BEGIN ENTRIES SHOWN

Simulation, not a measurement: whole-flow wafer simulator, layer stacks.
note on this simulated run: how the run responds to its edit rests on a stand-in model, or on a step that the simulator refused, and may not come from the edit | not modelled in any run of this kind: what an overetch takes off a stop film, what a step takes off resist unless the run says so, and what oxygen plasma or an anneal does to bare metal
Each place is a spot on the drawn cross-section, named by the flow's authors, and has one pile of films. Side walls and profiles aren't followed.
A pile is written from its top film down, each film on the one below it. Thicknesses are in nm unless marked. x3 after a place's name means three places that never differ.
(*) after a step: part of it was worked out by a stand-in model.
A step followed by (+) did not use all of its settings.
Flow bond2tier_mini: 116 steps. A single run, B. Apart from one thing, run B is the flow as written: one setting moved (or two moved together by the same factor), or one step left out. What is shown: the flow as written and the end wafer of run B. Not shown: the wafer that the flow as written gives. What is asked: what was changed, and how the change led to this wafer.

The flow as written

END ENTRIES SHOWN

REQUIRED ACTION:
The answer should be the first line of the material and every line after it through the line containing "note on this", exactly as written, and nothing else.

WRITTEN SOLUTION:
Simulation, not a measurement: whole-flow wafer simulator, layer stacks.
note on this simulated run: how the run responds to its edit rests on a stand-in model, or on a step that the simulator refused, and may not come from the edit | not modelled in any run of this kind: what an overetch takes off a stop film, what a step takes off resist unless the run says so, and what oxygen plasma or an anneal does to bare metal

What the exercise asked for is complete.